**Recorded information:**
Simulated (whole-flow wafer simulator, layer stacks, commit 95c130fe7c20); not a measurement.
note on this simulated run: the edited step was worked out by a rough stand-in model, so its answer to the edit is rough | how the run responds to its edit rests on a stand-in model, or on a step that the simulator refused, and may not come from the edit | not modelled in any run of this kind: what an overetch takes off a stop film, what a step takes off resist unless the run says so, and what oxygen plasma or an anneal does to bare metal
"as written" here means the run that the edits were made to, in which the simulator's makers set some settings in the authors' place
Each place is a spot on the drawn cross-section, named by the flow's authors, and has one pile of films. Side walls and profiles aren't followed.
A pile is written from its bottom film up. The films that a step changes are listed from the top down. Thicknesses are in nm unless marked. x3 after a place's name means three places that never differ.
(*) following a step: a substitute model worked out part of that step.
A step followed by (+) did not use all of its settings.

**Work order:**
Return the whole listing above verbatim.

**Expected answer:**
Simulated (whole-flow wafer simulator, layer stacks, commit 95c130fe7c20); not a measurement.
note on this simulated run: the edited step was worked out by a rough stand-in model, so its answer to the edit is rough | how the run responds to its edit rests on a stand-in model, or on a step that the simulator refused, and may not come from the edit | not modelled in any run of this kind: what an overetch takes off a stop film, what a step takes off resist unless the run says so, and what oxygen plasma or an anneal does to bare metal
"as written" here means the run that the edits were made to, in which the simulator's makers set some settings in the authors' place
Each place is a spot on the drawn cross-section, named by the flow's authors, and has one pile of films. Side walls and profiles aren't followed.
A pile is written from its bottom film up. The films that a step changes are listed from the top down. Thicknesses are in nm unless marked. x3 after a place's name means three places that never differ.
(*) following a step: a substitute model worked out part of that step.
A step followed by (+) did not use all of its settings.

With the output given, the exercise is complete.